TASK ITEM » Every line of the data must be copied exactly.

PROVIDED INFORMATION »
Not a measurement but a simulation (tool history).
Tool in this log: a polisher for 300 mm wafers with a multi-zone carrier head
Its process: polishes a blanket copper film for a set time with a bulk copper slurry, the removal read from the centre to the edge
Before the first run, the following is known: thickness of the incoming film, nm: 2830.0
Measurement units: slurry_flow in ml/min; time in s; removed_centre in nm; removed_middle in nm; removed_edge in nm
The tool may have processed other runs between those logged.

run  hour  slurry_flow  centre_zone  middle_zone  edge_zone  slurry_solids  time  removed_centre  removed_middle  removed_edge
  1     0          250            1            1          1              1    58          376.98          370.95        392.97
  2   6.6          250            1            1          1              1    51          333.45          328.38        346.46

TASK ANSWER »
Not a measurement but a simulation (tool history).
Tool in this log: a polisher for 300 mm wafers with a multi-zone carrier head
Its process: polishes a blanket copper film for a set time with a bulk copper slurry, the removal read from the centre to the edge
Before the first run, the following is known: thickness of the incoming film, nm: 2830.0
Measurement units: slurry_flow in ml/min; time in s; removed_centre in nm; removed_middle in nm; removed_edge in nm
The tool may have processed other runs between those logged.

run  hour  slurry_flow  centre_zone  middle_zone  edge_zone  slurry_solids  time  removed_centre  removed_middle  removed_edge
  1     0          250            1            1          1              1    58          376.98          370.95        392.97
  2   6.6          250            1            1          1              1    51          333.45          328.38        346.46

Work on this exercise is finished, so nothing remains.